> EXERCISE DATA:
•••••
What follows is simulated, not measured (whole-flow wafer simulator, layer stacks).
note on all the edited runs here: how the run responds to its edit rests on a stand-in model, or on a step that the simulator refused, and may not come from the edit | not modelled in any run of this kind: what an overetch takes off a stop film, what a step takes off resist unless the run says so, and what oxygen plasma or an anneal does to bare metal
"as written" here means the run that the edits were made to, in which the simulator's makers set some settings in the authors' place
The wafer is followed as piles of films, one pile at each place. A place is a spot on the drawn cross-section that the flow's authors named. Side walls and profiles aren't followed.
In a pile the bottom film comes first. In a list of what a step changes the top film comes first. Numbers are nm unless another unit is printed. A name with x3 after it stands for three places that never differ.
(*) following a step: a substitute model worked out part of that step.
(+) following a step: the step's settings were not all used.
•••••

> ASSIGNED TASK:
Transcribe the listing above verbatim.

> EXERCISE RESPONSE:
What follows is simulated, not measured (whole-flow wafer simulator, layer stacks).
note on all the edited runs here: how the run responds to its edit rests on a stand-in model, or on a step that the simulator refused, and may not come from the edit | not modelled in any run of this kind: what an overetch takes off a stop film, what a step takes off resist unless the run says so, and what oxygen plasma or an anneal does to bare metal
"as written" here means the run that the edits were made to, in which the simulator's makers set some settings in the authors' place
The wafer is followed as piles of films, one pile at each place. A place is a spot on the drawn cross-section that the flow's authors named. Side walls and profiles aren't followed.
In a pile the bottom film comes first. In a list of what a step changes the top film comes first. Numbers are nm unless another unit is printed. A name with x3 after it stands for three places that never differ.
(*) following a step: a substitute model worked out part of that step.
(+) following a step: the step's settings were not all used.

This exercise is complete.